[GIVEN DATA Boundary: Start]

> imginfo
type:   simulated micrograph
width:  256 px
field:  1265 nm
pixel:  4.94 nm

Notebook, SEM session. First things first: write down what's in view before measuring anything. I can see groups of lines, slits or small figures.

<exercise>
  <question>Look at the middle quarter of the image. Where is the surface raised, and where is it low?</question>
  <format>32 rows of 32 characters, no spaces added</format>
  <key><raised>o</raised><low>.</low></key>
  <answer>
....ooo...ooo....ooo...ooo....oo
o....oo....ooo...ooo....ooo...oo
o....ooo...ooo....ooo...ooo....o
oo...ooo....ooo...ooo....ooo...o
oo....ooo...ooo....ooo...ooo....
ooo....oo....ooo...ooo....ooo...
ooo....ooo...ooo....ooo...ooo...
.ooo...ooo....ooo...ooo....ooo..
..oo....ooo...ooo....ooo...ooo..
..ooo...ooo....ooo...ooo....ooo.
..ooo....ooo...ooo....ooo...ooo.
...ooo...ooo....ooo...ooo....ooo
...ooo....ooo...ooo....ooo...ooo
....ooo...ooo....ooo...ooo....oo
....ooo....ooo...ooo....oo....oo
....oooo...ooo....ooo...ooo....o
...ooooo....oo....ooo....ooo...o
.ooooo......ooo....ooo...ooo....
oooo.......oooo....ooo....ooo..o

[GIVEN DATA Boundary: End]

ASSIGNMENT: Copy out each record, keeping every word as it is.

TASK RESPONSE:
> imginfo
type:   simulated micrograph
width:  256 px
field:  1265 nm
pixel:  4.94 nm

Notebook, SEM session. First things first: write down what's in view before measuring anything. I can see groups of lines, slits or small figures.

<exercise>
  <question>Look at the middle quarter of the image. Where is the surface raised, and where is it low?</question>
  <format>32 rows of 32 characters, no spaces added</format>
  <key><raised>o</raised><low>.</low></key>
  <answer>
....ooo...ooo....ooo...ooo....oo
o....oo....ooo...ooo....ooo...oo
o....ooo...ooo....ooo...ooo....o
oo...ooo....ooo...ooo....ooo...o
oo....ooo...ooo....ooo...ooo....
ooo....oo....ooo...ooo....ooo...
ooo....ooo...ooo....ooo...ooo...
.ooo...ooo....ooo...ooo....ooo..
..oo....ooo...ooo....ooo...ooo..
..ooo...ooo....ooo...ooo....ooo.
..ooo....ooo...ooo....ooo...ooo.
...ooo...ooo....ooo...ooo....ooo
...ooo....ooo...ooo....ooo...ooo
....ooo...ooo....ooo...ooo....oo
....ooo....ooo...ooo....oo....oo
....oooo...ooo....ooo...ooo....o
...ooooo....oo....ooo....ooo...o
.ooooo......ooo....ooo...ooo....
oooo.......oooo....ooo....ooo..o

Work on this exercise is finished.